● Material supplied
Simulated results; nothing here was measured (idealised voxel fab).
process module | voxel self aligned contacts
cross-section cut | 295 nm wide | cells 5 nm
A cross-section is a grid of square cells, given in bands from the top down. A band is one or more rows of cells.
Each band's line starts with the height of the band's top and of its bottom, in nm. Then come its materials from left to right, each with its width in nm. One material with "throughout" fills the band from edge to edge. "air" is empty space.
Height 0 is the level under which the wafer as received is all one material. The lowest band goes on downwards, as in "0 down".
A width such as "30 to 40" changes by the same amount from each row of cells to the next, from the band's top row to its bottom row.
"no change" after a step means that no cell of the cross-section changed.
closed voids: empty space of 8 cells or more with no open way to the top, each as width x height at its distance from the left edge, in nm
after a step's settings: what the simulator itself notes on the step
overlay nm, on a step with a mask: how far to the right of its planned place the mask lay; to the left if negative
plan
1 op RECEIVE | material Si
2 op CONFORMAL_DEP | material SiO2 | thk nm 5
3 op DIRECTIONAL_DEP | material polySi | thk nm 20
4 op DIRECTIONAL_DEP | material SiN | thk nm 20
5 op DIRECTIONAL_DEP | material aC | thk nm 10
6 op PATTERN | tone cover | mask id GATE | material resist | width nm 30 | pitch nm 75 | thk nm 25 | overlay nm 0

● Exercise
Quote the listing word for word from its first line through the line in which "closed voids: empty" appears.

● Your response
Simulated results; nothing here was measured (idealised voxel fab).
process module | voxel self aligned contacts
cross-section cut | 295 nm wide | cells 5 nm
A cross-section is a grid of square cells, given in bands from the top down. A band is one or more rows of cells.
Each band's line starts with the height of the band's top and of its bottom, in nm. Then come its materials from left to right, each with its width in nm. One material with "throughout" fills the band from edge to edge. "air" is empty space.
Height 0 is the level under which the wafer as received is all one material. The lowest band goes on downwards, as in "0 down".
A width such as "30 to 40" changes by the same amount from each row of cells to the next, from the band's top row to its bottom row.
"no change" after a step means that no cell of the cross-section changed.
closed voids: empty space of 8 cells or more with no open way to the top, each as width x height at its distance from the left edge, in nm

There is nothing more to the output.